%%

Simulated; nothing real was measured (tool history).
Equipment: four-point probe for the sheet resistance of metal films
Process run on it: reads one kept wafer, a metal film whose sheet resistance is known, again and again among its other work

%%

Required action
Word for word, retype all of the entries above.

Task solution
Simulated; nothing real was measured (tool history).
Equipment: four-point probe for the sheet resistance of metal films
Process run on it: reads one kept wafer, a metal film whose sheet resistance is known, again and again among its other work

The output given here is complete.